Data to examine:
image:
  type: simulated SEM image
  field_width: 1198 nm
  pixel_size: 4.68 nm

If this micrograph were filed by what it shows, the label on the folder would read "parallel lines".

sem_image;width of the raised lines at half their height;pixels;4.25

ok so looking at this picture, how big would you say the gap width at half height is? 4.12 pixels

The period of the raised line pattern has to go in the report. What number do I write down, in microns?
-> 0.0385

Task item: Please return exactly the lines from the first line of the material through the one with "The period of", and no lines after it.

Response:
image:
  type: simulated SEM image
  field_width: 1198 nm
  pixel_size: 4.68 nm

If this micrograph were filed by what it shows, the label on the folder would read "parallel lines".

sem_image;width of the raised lines at half their height;pixels;4.25

ok so looking at this picture, how big would you say the gap width at half height is? 4.12 pixels

The period of the raised line pattern has to go in the report. What number do I write down, in microns?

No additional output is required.